# REQUIRED ACTION
Set down all of the data that follows, keeping every character.

►

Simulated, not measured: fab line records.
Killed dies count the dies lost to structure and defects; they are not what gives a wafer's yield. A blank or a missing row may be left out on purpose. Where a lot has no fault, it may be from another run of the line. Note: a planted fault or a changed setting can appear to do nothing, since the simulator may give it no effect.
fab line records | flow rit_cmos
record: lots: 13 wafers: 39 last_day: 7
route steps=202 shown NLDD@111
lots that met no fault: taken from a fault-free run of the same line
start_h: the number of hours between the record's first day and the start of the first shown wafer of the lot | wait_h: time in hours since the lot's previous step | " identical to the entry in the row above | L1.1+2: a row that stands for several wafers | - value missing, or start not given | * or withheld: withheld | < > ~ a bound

◄

# EXERCISE RESPONSE
Simulated, not measured: fab line records.
Killed dies count the dies lost to structure and defects; they are not what gives a wafer's yield. A blank or a missing row may be left out on purpose. Where a lot has no fault, it may be from another run of the line. Note: a planted fault or a changed setting can appear to do nothing, since the simulator may give it no effect.
fab line records | flow rit_cmos
record: lots: 13 wafers: 39 last_day: 7
route steps=202 shown NLDD@111
lots that met no fault: taken from a fault-free run of the same line
start_h: the number of hours between the record's first day and the start of the first shown wafer of the lot | wait_h: time in hours since the lot's previous step | " identical to the entry in the row above | L1.1+2: a row that stands for several wafers | - value missing, or start not given | * or withheld: withheld | < > ~ a bound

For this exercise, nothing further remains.